Everything from the first line of the records to the line containing "A cross-section is", inclusive, is to be extracted exactly, and nothing more.

Start of Data records
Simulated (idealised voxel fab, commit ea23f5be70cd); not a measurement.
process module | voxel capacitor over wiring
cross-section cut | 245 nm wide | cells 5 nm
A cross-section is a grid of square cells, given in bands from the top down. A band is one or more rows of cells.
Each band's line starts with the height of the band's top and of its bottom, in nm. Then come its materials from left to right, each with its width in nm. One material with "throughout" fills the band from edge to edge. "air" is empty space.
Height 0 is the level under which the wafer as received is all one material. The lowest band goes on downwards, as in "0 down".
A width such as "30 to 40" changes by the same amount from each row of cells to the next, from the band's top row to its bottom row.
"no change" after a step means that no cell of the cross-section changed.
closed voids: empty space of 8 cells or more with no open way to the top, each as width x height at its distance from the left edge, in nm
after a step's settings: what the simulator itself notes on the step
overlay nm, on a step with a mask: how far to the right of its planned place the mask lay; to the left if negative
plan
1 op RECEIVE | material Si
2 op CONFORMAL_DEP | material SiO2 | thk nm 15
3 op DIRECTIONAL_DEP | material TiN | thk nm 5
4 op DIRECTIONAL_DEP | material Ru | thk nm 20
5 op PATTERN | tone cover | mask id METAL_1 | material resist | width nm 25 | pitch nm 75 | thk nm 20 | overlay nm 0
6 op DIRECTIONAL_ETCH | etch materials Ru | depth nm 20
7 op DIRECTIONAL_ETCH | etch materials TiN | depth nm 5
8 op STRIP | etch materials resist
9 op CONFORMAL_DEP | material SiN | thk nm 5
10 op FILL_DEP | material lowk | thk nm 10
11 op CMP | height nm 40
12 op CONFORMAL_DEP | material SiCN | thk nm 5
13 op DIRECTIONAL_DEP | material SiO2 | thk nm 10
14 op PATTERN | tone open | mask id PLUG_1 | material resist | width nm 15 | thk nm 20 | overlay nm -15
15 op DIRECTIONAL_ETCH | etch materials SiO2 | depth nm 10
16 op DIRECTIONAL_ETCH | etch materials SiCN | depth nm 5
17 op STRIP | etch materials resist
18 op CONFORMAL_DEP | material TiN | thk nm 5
End of Data records

__Your solution__:
Simulated (idealised voxel fab, commit ea23f5be70cd); not a measurement.
process module | voxel capacitor over wiring
cross-section cut | 245 nm wide | cells 5 nm
A cross-section is a grid of square cells, given in bands from the top down. A band is one or more rows of cells.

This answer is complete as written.